▶ _Extracted records_:
Segment Open

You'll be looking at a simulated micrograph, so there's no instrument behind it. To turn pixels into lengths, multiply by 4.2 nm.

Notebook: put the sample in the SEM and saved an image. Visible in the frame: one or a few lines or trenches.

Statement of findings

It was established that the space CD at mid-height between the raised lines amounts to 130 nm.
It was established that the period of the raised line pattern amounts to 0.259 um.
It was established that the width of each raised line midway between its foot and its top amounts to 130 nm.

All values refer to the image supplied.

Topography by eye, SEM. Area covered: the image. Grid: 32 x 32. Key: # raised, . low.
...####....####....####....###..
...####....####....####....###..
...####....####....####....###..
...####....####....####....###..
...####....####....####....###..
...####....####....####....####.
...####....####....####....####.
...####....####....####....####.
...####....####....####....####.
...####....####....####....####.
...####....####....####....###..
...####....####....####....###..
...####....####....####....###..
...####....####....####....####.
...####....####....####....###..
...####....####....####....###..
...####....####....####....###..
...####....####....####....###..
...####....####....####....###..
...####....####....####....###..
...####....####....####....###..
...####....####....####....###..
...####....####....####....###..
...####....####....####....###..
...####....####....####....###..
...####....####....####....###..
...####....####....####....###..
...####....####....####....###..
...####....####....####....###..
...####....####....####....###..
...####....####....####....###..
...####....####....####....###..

Segment Closed

▶ _Requirement_: The entire listing is to be repeated exactly.

▶ _Task output_:
You'll be looking at a simulated micrograph, so there's no instrument behind it. To turn pixels into lengths, multiply by 4.2 nm.

Notebook: put the sample in the SEM and saved an image. Visible in the frame: one or a few lines or trenches.

Statement of findings

It was established that the space CD at mid-height between the raised lines amounts to 130 nm.
It was established that the period of the raised line pattern amounts to 0.259 um.
It was established that the width of each raised line midway between its foot and its top amounts to 130 nm.

All values refer to the image supplied.

Topography by eye, SEM. Area covered: the image. Grid: 32 x 32. Key: # raised, . low.
...####....####....####....###..
...####....####....####....###..
...####....####....####....###..
...####....####....####....###..
...####....####....####....###..
...####....####....####....####.
...####....####....####....####.
...####....####....####....####.
...####....####....####....####.
...####....####....####....####.
...####....####....####....###..
...####....####....####....###..
...####....####....####....###..
...####....####....####....####.
...####....####....####....###..
...####....####....####....###..
...####....####....####....###..
...####....####....####....###..
...####....####....####....###..
...####....####....####....###..
...####....####....####....###..
...####....####....####....###..
...####....####....####....###..
...####....####....####....###..
...####....####....####....###..
...####....####....####....###..
...####....####....####....###..
...####....####....####....###..
...####....####....####....###..
...####....####....####....###..
...####....####....####....###..
...####....####....####....###..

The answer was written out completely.